**Records supplied**
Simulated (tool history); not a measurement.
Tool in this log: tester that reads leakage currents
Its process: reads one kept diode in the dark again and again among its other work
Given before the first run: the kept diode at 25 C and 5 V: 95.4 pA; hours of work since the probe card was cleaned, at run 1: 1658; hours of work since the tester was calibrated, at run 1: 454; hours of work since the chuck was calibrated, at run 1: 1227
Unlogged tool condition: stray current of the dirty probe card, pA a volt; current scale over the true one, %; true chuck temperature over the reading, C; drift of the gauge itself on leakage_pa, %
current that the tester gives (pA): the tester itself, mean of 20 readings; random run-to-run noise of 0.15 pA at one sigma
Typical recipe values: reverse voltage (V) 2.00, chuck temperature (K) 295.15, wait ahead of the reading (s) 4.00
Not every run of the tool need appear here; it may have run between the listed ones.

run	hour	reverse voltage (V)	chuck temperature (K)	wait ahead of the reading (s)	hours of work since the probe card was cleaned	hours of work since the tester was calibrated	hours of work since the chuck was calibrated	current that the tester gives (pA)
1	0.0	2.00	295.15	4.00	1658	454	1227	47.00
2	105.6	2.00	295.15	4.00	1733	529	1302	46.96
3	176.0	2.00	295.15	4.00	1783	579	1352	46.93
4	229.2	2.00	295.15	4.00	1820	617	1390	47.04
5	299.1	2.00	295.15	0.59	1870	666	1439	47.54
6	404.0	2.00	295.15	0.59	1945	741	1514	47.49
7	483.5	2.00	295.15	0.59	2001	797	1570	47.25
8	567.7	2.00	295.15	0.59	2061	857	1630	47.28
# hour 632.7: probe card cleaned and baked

**Brief**
Produce the whole listing again, exactly as it reads above.

**Response**
Simulated (tool history); not a measurement.
Tool in this log: tester that reads leakage currents
Its process: reads one kept diode in the dark again and again among its other work
Given before the first run: the kept diode at 25 C and 5 V: 95.4 pA; hours of work since the probe card was cleaned, at run 1: 1658; hours of work since the tester was calibrated, at run 1: 454; hours of work since the chuck was calibrated, at run 1: 1227
Unlogged tool condition: stray current of the dirty probe card, pA a volt; current scale over the true one, %; true chuck temperature over the reading, C; drift of the gauge itself on leakage_pa, %
current that the tester gives (pA): the tester itself, mean of 20 readings; random run-to-run noise of 0.15 pA at one sigma
Typical recipe values: reverse voltage (V) 2.00, chuck temperature (K) 295.15, wait ahead of the reading (s) 4.00
Not every run of the tool need appear here; it may have run between the listed ones.

run	hour	reverse voltage (V)	chuck temperature (K)	wait ahead of the reading (s)	hours of work since the probe card was cleaned	hours of work since the tester was calibrated	hours of work since the chuck was calibrated	current that the tester gives (pA)
1	0.0	2.00	295.15	4.00	1658	454	1227	47.00
2	105.6	2.00	295.15	4.00	1733	529	1302	46.96
3	176.0	2.00	295.15	4.00	1783	579	1352	46.93
4	229.2	2.00	295.15	4.00	1820	617	1390	47.04
5	299.1	2.00	295.15	0.59	1870	666	1439	47.54
6	404.0	2.00	295.15	0.59	1945	741	1514	47.49
7	483.5	2.00	295.15	0.59	2001	797	1570	47.25
8	567.7	2.00	295.15	0.59	2061	857	1630	47.28
# hour 632.7: probe card cleaned and baked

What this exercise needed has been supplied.